### Assigned task:
From the first entry to the last, copy the material exactly as it stands.

--- Provided material Enclosed Below ---

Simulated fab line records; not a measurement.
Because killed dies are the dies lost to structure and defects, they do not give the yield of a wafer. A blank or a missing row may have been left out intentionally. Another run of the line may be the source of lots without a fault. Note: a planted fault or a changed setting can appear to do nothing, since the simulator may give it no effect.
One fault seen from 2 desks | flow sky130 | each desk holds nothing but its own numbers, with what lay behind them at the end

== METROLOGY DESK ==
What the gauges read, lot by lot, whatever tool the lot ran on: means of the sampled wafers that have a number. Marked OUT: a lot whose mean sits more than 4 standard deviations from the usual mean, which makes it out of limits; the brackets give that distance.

--- End of Enclosed Provided material ---

### Exercise output:
Simulated fab line records; not a measurement.
Because killed dies are the dies lost to structure and defects, they do not give the yield of a wafer. A blank or a missing row may have been left out intentionally. Another run of the line may be the source of lots without a fault. Note: a planted fault or a changed setting can appear to do nothing, since the simulator may give it no effect.
One fault seen from 2 desks | flow sky130 | each desk holds nothing but its own numbers, with what lay behind them at the end

== METROLOGY DESK ==
What the gauges read, lot by lot, whatever tool the lot ran on: means of the sampled wafers that have a number. Marked OUT: a lot whose mean sits more than 4 standard deviations from the usual mean, which makes it out of limits; the brackets give that distance.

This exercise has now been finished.